▸ **SOURCE DATA**
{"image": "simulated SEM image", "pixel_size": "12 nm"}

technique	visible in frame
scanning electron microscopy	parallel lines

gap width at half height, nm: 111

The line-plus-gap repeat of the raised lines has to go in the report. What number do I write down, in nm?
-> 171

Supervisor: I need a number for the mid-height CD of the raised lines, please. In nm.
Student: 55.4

▸ **WORK ORDER**
A verbatim copy of every record is what you should return.

▸ **WRITTEN REPLY**
{"image": "simulated SEM image", "pixel_size": "12 nm"}

technique	visible in frame
scanning electron microscopy	parallel lines

gap width at half height, nm: 111

The line-plus-gap repeat of the raised lines has to go in the report. What number do I write down, in nm?
-> 171

Supervisor: I need a number for the mid-height CD of the raised lines, please. In nm.
Student: 55.4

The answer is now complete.